## REQUIRED ACTION
Starting with the first line and ending with the one that holds "This is section", retype the entries exactly.

## EXTRACTED INFORMATION
Segment Open

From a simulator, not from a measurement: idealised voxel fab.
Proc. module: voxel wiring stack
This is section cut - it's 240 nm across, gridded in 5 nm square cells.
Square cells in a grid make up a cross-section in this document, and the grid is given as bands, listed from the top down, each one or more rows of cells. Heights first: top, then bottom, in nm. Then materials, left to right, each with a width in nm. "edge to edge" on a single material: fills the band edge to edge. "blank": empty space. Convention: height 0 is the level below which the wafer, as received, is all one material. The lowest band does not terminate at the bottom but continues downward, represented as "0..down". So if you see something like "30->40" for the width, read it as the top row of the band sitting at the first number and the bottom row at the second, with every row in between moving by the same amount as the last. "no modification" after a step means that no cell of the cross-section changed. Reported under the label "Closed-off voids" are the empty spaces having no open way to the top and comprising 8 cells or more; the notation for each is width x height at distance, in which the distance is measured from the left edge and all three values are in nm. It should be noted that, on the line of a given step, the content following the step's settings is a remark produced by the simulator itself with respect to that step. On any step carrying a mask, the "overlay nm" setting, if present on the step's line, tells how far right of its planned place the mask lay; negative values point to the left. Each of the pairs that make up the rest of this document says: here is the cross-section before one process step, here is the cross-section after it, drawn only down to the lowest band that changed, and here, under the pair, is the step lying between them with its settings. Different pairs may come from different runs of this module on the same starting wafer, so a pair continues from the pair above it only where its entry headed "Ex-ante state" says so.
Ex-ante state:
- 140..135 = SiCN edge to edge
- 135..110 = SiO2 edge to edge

Segment Closed

## EXPECTED ANSWER
From a simulator, not from a measurement: idealised voxel fab.
Proc. module: voxel wiring stack
This is section cut - it's 240 nm across, gridded in 5 nm square cells.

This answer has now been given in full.